Task item
Return the records below word for word.

Information given START

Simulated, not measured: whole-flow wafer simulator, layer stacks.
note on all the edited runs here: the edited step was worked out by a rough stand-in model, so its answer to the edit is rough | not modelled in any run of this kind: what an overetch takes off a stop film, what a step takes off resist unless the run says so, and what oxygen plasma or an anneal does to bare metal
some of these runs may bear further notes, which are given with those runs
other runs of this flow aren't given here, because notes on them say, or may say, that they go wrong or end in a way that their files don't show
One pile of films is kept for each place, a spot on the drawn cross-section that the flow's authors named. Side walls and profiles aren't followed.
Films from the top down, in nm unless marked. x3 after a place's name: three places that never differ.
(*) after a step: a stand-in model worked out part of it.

Information given END

Reply
Simulated, not measured: whole-flow wafer simulator, layer stacks.
note on all the edited runs here: the edited step was worked out by a rough stand-in model, so its answer to the edit is rough | not modelled in any run of this kind: what an overetch takes off a stop film, what a step takes off resist unless the run says so, and what oxygen plasma or an anneal does to bare metal
some of these runs may bear further notes, which are given with those runs
other runs of this flow aren't given here, because notes on them say, or may say, that they go wrong or end in a way that their files don't show
One pile of films is kept for each place, a spot on the drawn cross-section that the flow's authors named. Side walls and profiles aren't followed.
Films from the top down, in nm unless marked. x3 after a place's name: three places that never differ.
(*) after a step: a stand-in model worked out part of it.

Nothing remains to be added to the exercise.